• [INFORMATION SUPPLIED]
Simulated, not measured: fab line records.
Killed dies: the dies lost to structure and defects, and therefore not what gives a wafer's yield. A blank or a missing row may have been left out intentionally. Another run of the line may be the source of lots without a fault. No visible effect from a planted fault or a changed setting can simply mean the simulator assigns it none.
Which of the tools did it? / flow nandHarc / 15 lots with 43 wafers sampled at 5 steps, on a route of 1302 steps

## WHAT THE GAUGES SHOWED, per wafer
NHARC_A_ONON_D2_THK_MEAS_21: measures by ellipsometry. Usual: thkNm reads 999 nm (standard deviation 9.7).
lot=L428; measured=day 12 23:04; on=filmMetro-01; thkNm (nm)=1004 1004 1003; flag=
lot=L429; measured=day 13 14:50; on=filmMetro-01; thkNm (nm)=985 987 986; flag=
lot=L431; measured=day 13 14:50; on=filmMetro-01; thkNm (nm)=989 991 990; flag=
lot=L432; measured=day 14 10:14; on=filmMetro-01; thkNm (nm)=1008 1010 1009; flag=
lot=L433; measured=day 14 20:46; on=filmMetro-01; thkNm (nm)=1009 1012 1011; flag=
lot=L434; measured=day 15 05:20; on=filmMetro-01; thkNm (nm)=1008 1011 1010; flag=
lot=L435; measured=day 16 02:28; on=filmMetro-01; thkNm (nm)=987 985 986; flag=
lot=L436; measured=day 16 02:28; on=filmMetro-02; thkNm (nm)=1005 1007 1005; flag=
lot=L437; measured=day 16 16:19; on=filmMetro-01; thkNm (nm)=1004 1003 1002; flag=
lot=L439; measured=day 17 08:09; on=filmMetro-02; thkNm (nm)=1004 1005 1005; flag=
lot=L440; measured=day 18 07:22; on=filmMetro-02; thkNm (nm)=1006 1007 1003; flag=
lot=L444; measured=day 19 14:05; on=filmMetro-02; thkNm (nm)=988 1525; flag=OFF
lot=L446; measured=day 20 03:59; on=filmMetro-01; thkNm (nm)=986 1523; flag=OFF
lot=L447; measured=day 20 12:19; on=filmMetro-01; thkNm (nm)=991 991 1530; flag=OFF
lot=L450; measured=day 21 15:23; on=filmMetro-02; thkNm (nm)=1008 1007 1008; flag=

• [WORK REQUEST] Working from the data above, extract solely the lines from the one containing "lot=L439; measured=day 17" through the one containing "lot=L447; measured=day 20", exactly as they appear, both included.

• [EXERCISE SOLUTION]
lot=L439; measured=day 17 08:09; on=filmMetro-02; thkNm (nm)=1004 1005 1005; flag=
lot=L440; measured=day 18 07:22; on=filmMetro-02; thkNm (nm)=1006 1007 1003; flag=
lot=L444; measured=day 19 14:05; on=filmMetro-02; thkNm (nm)=988 1525; flag=OFF
lot=L446; measured=day 20 03:59; on=filmMetro-01; thkNm (nm)=986 1523; flag=OFF
lot=L447; measured=day 20 12:19; on=filmMetro-01; thkNm (nm)=991 991 1530; flag=OFF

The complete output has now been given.